##### Record excerpts

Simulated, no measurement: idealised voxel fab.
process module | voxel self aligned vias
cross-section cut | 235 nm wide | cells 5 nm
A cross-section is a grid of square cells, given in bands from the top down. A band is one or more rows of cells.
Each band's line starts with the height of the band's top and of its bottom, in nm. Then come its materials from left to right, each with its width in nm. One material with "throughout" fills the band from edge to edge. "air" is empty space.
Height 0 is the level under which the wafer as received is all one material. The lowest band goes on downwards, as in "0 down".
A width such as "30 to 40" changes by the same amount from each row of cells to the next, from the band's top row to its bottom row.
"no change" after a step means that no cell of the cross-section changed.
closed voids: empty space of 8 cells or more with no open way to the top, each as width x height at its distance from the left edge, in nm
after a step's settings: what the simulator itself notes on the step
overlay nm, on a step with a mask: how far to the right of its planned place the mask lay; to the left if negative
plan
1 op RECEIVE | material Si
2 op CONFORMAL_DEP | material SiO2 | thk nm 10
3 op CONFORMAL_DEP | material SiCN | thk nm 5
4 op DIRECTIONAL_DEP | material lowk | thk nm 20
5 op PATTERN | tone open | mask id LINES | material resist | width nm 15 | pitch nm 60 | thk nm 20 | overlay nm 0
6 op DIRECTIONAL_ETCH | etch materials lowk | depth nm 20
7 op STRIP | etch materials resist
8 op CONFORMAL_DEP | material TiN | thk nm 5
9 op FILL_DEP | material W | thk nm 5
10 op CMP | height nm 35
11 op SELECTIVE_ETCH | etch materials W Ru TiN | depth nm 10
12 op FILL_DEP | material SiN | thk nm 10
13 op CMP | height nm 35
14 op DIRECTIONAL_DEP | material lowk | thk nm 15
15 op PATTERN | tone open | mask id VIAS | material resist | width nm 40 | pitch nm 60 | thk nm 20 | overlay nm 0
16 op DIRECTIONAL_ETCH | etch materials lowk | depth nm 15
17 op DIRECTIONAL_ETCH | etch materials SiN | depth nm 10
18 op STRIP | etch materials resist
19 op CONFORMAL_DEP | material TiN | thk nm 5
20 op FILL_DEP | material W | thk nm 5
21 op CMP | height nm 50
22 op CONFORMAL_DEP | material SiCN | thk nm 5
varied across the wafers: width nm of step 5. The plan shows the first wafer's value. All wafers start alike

##########

Assigned task: Give back exactly the lines from the beginning of the records through the line containing "Each band's line", and only those.

Exercise answer:
Simulated, no measurement: idealised voxel fab.
process module | voxel self aligned vias
cross-section cut | 235 nm wide | cells 5 nm
A cross-section is a grid of square cells, given in bands from the top down. A band is one or more rows of cells.
Each band's line starts with the height of the band's top and of its bottom, in nm. Then come its materials from left to right, each with its width in nm. One material with "throughout" fills the band from edge to edge. "air" is empty space.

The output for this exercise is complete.